Required action –
Up to and including the line with "Relief map for", return every line from the start of the entries below exactly.

○ ○ ○ ○ ○ ○ ○
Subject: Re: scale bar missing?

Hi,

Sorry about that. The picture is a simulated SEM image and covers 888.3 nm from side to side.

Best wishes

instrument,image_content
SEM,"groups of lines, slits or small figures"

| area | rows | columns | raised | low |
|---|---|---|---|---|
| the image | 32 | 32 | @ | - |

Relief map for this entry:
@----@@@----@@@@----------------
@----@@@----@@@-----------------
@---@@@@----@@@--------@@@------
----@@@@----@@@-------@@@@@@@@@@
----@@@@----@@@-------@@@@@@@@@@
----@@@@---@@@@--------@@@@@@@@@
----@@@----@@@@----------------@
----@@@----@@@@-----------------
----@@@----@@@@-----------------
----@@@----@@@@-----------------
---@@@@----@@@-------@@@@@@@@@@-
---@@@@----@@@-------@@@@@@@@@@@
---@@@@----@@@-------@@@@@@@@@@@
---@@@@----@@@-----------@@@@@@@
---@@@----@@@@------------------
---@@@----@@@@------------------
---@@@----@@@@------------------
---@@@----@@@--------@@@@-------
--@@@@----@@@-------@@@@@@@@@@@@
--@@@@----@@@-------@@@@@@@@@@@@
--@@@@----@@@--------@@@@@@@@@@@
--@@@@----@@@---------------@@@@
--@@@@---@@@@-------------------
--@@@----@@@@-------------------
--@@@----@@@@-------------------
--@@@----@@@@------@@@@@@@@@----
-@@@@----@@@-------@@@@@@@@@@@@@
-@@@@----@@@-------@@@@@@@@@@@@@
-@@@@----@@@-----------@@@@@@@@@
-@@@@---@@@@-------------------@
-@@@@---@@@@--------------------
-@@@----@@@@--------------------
○ ○ ○ ○ ○ ○ ○

Solution –
Subject: Re: scale bar missing?

Hi,

Sorry about that. The picture is a simulated SEM image and covers 888.3 nm from side to side.

Best wishes

instrument,image_content
SEM,"groups of lines, slits or small figures"

| area | rows | columns | raised | low |
|---|---|---|---|---|
| the image | 32 | 32 | @ | - |

Relief map for this entry:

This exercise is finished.